**Work order:** Every record below needs to be printed again exactly.

**Provided material:**
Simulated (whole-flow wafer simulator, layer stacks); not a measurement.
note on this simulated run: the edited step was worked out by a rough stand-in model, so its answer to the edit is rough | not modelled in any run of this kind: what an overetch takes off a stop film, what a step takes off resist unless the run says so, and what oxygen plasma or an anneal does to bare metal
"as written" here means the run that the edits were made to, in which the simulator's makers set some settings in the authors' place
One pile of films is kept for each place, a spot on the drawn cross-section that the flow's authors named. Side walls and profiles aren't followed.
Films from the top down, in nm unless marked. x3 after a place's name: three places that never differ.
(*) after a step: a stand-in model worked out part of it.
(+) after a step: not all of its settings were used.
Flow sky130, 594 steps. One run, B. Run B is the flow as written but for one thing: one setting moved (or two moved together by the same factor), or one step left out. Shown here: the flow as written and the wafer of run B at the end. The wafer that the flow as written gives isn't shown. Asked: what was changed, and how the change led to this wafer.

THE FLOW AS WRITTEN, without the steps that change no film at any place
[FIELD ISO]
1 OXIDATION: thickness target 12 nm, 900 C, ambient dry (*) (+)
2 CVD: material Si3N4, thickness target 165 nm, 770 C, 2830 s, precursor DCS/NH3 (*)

**Response box:**
Simulated (whole-flow wafer simulator, layer stacks); not a measurement.
note on this simulated run: the edited step was worked out by a rough stand-in model, so its answer to the edit is rough | not modelled in any run of this kind: what an overetch takes off a stop film, what a step takes off resist unless the run says so, and what oxygen plasma or an anneal does to bare metal
"as written" here means the run that the edits were made to, in which the simulator's makers set some settings in the authors' place
One pile of films is kept for each place, a spot on the drawn cross-section that the flow's authors named. Side walls and profiles aren't followed.
Films from the top down, in nm unless marked. x3 after a place's name: three places that never differ.
(*) after a step: a stand-in model worked out part of it.
(+) after a step: not all of its settings were used.
Flow sky130, 594 steps. One run, B. Run B is the flow as written but for one thing: one setting moved (or two moved together by the same factor), or one step left out. Shown here: the flow as written and the wafer of run B at the end. The wafer that the flow as written gives isn't shown. Asked: what was changed, and how the change led to this wafer.

THE FLOW AS WRITTEN, without the steps that change no film at any place
[FIELD ISO]
1 OXIDATION: thickness target 12 nm, 900 C, ambient dry (*) (+)
2 CVD: material Si3N4, thickness target 165 nm, 770 C, 2830 s, precursor DCS/NH3 (*)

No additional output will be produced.